REQUIRED ACTION:
Everything from the first line of the material below through the line containing "position;unit;origin;layers (top first, thickness" is to be printed exactly, and nothing more.

AVAILABLE DATA:
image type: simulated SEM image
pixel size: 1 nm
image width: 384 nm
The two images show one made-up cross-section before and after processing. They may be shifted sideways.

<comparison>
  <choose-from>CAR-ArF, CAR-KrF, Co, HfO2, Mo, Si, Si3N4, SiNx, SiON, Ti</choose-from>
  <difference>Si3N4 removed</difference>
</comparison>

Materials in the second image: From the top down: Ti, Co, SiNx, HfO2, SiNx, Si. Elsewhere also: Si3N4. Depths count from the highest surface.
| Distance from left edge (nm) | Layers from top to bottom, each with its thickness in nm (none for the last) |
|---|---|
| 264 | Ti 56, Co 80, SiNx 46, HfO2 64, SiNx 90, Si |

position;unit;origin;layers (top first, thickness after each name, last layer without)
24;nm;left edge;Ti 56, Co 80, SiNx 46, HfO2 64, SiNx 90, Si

EXERCISE SOLUTION:
image type: simulated SEM image
pixel size: 1 nm
image width: 384 nm
The two images show one made-up cross-section before and after processing. They may be shifted sideways.

<comparison>
  <choose-from>CAR-ArF, CAR-KrF, Co, HfO2, Mo, Si, Si3N4, SiNx, SiON, Ti</choose-from>
  <difference>Si3N4 removed</difference>
</comparison>

Materials in the second image: From the top down: Ti, Co, SiNx, HfO2, SiNx, Si. Elsewhere also: Si3N4. Depths count from the highest surface.
| Distance from left edge (nm) | Layers from top to bottom, each with its thickness in nm (none for the last) |
|---|---|
| 264 | Ti 56, Co 80, SiNx 46, HfO2 64, SiNx 90, Si |

position;unit;origin;layers (top first, thickness after each name, last layer without)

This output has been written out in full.